Work request>
Working from the records below, repeat exactly the lines starting at the line that contains "run B hour=44" and ending at the line that contains "run C hour=44", inclusive.

Provided records Block Start

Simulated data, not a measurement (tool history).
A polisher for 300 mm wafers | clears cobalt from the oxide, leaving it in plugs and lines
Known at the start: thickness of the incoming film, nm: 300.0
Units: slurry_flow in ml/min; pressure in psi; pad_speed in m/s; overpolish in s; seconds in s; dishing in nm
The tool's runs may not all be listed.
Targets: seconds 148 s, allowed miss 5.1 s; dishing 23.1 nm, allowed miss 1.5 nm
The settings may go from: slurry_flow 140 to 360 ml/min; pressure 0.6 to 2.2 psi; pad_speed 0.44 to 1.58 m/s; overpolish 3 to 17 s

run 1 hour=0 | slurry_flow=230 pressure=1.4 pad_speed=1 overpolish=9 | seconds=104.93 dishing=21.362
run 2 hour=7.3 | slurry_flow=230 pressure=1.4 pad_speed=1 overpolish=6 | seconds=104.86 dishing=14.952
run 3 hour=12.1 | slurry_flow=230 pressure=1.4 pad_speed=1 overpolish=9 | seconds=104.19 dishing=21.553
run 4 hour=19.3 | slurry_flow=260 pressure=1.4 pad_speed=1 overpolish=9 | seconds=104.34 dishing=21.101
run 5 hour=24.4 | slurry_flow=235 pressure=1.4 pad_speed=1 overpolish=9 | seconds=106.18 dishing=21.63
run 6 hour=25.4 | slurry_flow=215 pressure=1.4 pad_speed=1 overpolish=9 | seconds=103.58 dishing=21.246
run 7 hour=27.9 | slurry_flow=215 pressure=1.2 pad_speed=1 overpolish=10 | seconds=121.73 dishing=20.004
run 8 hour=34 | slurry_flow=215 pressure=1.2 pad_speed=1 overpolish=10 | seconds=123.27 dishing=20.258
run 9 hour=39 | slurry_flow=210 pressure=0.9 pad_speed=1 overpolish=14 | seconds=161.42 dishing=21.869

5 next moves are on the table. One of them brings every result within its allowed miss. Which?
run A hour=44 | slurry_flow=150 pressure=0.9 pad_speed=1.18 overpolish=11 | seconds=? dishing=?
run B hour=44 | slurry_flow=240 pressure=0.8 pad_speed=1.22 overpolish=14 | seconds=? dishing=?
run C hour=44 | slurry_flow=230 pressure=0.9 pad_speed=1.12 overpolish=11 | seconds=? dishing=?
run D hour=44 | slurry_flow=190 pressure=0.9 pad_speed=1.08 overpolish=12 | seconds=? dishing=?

Provided records Block End

Answer area>
run B hour=44 | slurry_flow=240 pressure=0.8 pad_speed=1.22 overpolish=14 | seconds=? dishing=?
run C hour=44 | slurry_flow=230 pressure=0.9 pad_speed=1.12 overpolish=11 | seconds=? dishing=?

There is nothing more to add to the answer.